───── Information given

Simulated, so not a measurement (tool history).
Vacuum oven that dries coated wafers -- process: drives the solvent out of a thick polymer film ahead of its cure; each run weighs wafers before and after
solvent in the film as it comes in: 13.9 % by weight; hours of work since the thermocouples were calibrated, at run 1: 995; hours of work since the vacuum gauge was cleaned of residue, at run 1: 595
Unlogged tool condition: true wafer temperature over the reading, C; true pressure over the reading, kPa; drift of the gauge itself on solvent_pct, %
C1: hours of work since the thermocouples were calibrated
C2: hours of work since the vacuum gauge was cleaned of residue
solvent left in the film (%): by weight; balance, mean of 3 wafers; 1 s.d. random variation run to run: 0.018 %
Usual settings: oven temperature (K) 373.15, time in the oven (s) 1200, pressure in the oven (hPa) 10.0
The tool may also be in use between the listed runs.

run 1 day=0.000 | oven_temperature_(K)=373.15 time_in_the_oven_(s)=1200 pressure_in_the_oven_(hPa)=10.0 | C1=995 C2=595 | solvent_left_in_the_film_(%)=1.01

──────────

> [Brief] In this exercise, reproduce the material word for word, in full.

> [Task output]
Simulated, so not a measurement (tool history).
Vacuum oven that dries coated wafers -- process: drives the solvent out of a thick polymer film ahead of its cure; each run weighs wafers before and after
solvent in the film as it comes in: 13.9 % by weight; hours of work since the thermocouples were calibrated, at run 1: 995; hours of work since the vacuum gauge was cleaned of residue, at run 1: 595
Unlogged tool condition: true wafer temperature over the reading, C; true pressure over the reading, kPa; drift of the gauge itself on solvent_pct, %
C1: hours of work since the thermocouples were calibrated
C2: hours of work since the vacuum gauge was cleaned of residue
solvent left in the film (%): by weight; balance, mean of 3 wafers; 1 s.d. random variation run to run: 0.018 %
Usual settings: oven temperature (K) 373.15, time in the oven (s) 1200, pressure in the oven (hPa) 10.0
The tool may also be in use between the listed runs.

run 1 day=0.000 | oven_temperature_(K)=373.15 time_in_the_oven_(s)=1200 pressure_in_the_oven_(hPa)=10.0 | C1=995 C2=595 | solvent_left_in_the_film_(%)=1.01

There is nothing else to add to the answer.